━━ Given entries ━━

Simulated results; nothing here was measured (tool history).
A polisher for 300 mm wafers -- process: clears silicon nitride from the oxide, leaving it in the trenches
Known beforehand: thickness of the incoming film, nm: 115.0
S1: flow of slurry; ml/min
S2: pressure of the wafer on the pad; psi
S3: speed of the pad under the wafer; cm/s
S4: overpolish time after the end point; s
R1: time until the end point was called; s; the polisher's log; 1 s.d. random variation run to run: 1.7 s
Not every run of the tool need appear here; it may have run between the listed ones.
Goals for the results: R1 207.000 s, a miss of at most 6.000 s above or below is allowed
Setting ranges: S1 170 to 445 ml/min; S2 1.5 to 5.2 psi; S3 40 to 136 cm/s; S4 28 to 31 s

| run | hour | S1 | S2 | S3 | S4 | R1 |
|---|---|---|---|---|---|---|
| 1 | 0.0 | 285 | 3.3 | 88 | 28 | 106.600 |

━━━

Work item
Please return all of the entries shown above, exactly as they stand.

Response box
Simulated results; nothing here was measured (tool history).
A polisher for 300 mm wafers -- process: clears silicon nitride from the oxide, leaving it in the trenches
Known beforehand: thickness of the incoming film, nm: 115.0
S1: flow of slurry; ml/min
S2: pressure of the wafer on the pad; psi
S3: speed of the pad under the wafer; cm/s
S4: overpolish time after the end point; s
R1: time until the end point was called; s; the polisher's log; 1 s.d. random variation run to run: 1.7 s
Not every run of the tool need appear here; it may have run between the listed ones.
Goals for the results: R1 207.000 s, a miss of at most 6.000 s above or below is allowed
Setting ranges: S1 170 to 445 ml/min; S2 1.5 to 5.2 psi; S3 40 to 136 cm/s; S4 28 to 31 s

| run | hour | S1 | S2 | S3 | S4 | R1 |
|---|---|---|---|---|---|---|
| 1 | 0.0 | 285 | 3.3 | 88 | 28 | 106.600 |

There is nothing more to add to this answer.